§ **DATA TO EXAMINE**
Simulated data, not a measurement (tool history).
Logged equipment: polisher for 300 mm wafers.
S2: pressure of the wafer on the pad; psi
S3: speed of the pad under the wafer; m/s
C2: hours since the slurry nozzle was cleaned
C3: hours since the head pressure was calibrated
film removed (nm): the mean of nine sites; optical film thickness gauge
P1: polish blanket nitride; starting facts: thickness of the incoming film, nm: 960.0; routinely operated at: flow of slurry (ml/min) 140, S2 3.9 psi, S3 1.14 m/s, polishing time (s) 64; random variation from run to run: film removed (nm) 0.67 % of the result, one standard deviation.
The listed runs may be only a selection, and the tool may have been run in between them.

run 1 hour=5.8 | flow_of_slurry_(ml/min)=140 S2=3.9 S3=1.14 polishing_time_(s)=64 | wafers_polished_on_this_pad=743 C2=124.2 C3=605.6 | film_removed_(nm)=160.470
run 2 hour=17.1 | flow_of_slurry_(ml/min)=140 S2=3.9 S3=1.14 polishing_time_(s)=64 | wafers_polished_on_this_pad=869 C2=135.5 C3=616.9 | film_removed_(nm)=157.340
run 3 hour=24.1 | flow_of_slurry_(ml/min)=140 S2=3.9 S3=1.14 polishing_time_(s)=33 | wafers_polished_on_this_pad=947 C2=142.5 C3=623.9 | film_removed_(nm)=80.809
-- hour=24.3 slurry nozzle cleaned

§ **WORK REQUEST**
Go back to the start of the listing above. Reproduce each line exactly, ending with the line that contains "film removed (nm): the".

§ **TASK RESPONSE**
Simulated data, not a measurement (tool history).
Logged equipment: polisher for 300 mm wafers.
S2: pressure of the wafer on the pad; psi
S3: speed of the pad under the wafer; m/s
C2: hours since the slurry nozzle was cleaned
C3: hours since the head pressure was calibrated
film removed (nm): the mean of nine sites; optical film thickness gauge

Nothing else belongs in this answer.